* **Action item**:
All of the data is to be copied word for word.

Record excerpts Block Start

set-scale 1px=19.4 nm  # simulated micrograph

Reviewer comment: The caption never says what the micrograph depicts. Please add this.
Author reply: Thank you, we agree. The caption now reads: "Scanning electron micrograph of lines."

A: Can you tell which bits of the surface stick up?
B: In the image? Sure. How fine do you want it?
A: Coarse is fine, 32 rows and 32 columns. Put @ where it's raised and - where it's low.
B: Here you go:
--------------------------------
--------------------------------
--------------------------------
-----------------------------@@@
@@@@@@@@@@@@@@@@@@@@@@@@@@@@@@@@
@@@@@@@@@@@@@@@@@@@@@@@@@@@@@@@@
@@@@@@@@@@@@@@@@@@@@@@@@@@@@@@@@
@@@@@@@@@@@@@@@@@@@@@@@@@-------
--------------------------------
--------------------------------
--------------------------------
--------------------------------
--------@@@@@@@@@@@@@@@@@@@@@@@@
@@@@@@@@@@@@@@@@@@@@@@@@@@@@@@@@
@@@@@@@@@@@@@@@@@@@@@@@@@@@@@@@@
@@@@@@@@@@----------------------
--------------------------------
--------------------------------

Record excerpts Block End

* **Response box**:
set-scale 1px=19.4 nm  # simulated micrograph

Reviewer comment: The caption never says what the micrograph depicts. Please add this.
Author reply: Thank you, we agree. The caption now reads: "Scanning electron micrograph of lines."

A: Can you tell which bits of the surface stick up?
B: In the image? Sure. How fine do you want it?
A: Coarse is fine, 32 rows and 32 columns. Put @ where it's raised and - where it's low.
B: Here you go:
--------------------------------
--------------------------------
--------------------------------
-----------------------------@@@
@@@@@@@@@@@@@@@@@@@@@@@@@@@@@@@@
@@@@@@@@@@@@@@@@@@@@@@@@@@@@@@@@
@@@@@@@@@@@@@@@@@@@@@@@@@@@@@@@@
@@@@@@@@@@@@@@@@@@@@@@@@@-------
--------------------------------
--------------------------------
--------------------------------
--------------------------------
--------@@@@@@@@@@@@@@@@@@@@@@@@
@@@@@@@@@@@@@@@@@@@@@@@@@@@@@@@@
@@@@@@@@@@@@@@@@@@@@@@@@@@@@@@@@
@@@@@@@@@@----------------------
--------------------------------
--------------------------------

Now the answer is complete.